# WORK ITEM
Each record below must be returned exactly as shown.

********

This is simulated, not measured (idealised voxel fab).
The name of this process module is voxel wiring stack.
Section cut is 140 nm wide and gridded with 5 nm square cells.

********

# EXERCISE SOLUTION
This is simulated, not measured (idealised voxel fab).
The name of this process module is voxel wiring stack.
Section cut is 140 nm wide and gridded with 5 nm square cells.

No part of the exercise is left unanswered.